************
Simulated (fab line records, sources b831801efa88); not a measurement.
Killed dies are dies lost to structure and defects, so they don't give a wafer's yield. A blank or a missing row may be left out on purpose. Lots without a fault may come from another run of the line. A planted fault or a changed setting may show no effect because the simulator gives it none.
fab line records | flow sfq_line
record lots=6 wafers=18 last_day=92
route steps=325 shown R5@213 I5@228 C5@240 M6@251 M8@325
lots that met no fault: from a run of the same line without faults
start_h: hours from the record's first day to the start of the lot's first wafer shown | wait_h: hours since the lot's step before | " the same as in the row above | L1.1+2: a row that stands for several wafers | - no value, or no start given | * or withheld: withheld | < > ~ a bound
************

> _BRIEF_:
Output exactly the lines of the records from the first through the one bearing "lots that met", both ends included.

> _TASK SOLUTION_:
Simulated (fab line records, sources b831801efa88); not a measurement.
Killed dies are dies lost to structure and defects, so they don't give a wafer's yield. A blank or a missing row may be left out on purpose. Lots without a fault may come from another run of the line. A planted fault or a changed setting may show no effect because the simulator gives it none.
fab line records | flow sfq_line
record lots=6 wafers=18 last_day=92
route steps=325 shown R5@213 I5@228 C5@240 M6@251 M8@325
lots that met no fault: from a run of the same line without faults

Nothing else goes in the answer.